● **BRIEF**
Exactly as written, copy the lines that run from the start of the data below to the line containing "v_sur, via_wl : KrF", both ends included.

━━━ DATA UNDER STUDY
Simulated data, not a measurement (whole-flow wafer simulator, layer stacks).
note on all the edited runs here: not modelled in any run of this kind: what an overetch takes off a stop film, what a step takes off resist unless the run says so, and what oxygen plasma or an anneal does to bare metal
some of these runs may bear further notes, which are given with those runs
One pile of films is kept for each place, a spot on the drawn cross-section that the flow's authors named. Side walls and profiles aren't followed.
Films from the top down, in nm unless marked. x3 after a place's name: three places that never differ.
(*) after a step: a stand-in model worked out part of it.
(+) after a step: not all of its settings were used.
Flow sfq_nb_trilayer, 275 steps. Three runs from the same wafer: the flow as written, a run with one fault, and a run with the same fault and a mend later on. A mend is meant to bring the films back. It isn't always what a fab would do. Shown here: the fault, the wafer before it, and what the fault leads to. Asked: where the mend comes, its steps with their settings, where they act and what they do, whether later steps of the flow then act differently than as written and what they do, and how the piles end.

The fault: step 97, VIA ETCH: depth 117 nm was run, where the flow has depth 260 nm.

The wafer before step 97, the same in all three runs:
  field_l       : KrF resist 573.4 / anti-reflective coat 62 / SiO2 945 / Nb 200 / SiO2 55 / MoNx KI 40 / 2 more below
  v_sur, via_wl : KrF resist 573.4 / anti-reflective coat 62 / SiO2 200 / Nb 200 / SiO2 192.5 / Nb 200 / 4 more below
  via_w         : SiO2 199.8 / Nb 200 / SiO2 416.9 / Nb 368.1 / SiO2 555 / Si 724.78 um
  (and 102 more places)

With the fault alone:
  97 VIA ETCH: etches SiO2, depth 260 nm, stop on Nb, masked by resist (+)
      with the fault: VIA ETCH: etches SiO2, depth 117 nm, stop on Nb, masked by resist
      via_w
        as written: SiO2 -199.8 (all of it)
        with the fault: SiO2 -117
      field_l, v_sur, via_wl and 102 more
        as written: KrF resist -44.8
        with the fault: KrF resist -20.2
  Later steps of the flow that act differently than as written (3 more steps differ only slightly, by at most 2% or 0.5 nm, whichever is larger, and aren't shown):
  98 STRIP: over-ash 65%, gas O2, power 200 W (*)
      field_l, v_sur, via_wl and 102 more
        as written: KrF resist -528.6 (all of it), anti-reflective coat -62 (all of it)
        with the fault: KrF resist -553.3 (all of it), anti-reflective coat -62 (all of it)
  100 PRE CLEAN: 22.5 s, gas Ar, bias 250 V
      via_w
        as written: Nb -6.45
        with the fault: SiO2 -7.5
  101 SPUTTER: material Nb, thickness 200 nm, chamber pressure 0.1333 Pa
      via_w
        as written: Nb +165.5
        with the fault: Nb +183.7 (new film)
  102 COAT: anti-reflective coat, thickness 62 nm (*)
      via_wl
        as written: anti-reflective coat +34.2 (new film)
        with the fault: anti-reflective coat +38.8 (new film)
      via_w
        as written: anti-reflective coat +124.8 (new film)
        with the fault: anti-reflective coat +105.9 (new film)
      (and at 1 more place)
━━━━━━

● **RESULT**
Simulated data, not a measurement (whole-flow wafer simulator, layer stacks).
note on all the edited runs here: not modelled in any run of this kind: what an overetch takes off a stop film, what a step takes off resist unless the run says so, and what oxygen plasma or an anneal does to bare metal
some of these runs may bear further notes, which are given with those runs
One pile of films is kept for each place, a spot on the drawn cross-section that the flow's authors named. Side walls and profiles aren't followed.
Films from the top down, in nm unless marked. x3 after a place's name: three places that never differ.
(*) after a step: a stand-in model worked out part of it.
(+) after a step: not all of its settings were used.
Flow sfq_nb_trilayer, 275 steps. Three runs from the same wafer: the flow as written, a run with one fault, and a run with the same fault and a mend later on. A mend is meant to bring the films back. It isn't always what a fab would do. Shown here: the fault, the wafer before it, and what the fault leads to. Asked: where the mend comes, its steps with their settings, where they act and what they do, whether later steps of the flow then act differently than as written and what they do, and how the piles end.

The fault: step 97, VIA ETCH: depth 117 nm was run, where the flow has depth 260 nm.

The wafer before step 97, the same in all three runs:
  field_l       : KrF resist 573.4 / anti-reflective coat 62 / SiO2 945 / Nb 200 / SiO2 55 / MoNx KI 40 / 2 more below
  v_sur, via_wl : KrF resist 573.4 / anti-reflective coat 62 / SiO2 200 / Nb 200 / SiO2 192.5 / Nb 200 / 4 more below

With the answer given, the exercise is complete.